**Excerpted records:**
_ _ _

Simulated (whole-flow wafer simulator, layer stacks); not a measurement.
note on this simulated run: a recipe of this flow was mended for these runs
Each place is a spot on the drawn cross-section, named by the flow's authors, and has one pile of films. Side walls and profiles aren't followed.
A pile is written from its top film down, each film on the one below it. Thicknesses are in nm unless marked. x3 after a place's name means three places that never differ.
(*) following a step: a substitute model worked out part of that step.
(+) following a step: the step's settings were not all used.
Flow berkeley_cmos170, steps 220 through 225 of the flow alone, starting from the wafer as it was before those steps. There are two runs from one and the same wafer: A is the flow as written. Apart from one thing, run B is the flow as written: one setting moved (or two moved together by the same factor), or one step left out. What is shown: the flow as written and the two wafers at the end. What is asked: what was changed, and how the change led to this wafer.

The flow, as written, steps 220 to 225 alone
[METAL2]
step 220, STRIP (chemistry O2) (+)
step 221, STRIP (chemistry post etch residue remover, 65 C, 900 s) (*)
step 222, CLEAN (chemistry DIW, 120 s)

_ _ _

**Assigned task:** Would you print exactly the lines from the first line of the entries above through the line that has "(+) following a", both included, and stop there?

**Answer box:**
Simulated (whole-flow wafer simulator, layer stacks); not a measurement.
note on this simulated run: a recipe of this flow was mended for these runs
Each place is a spot on the drawn cross-section, named by the flow's authors, and has one pile of films. Side walls and profiles aren't followed.
A pile is written from its top film down, each film on the one below it. Thicknesses are in nm unless marked. x3 after a place's name means three places that never differ.
(*) following a step: a substitute model worked out part of that step.
(+) following a step: the step's settings were not all used.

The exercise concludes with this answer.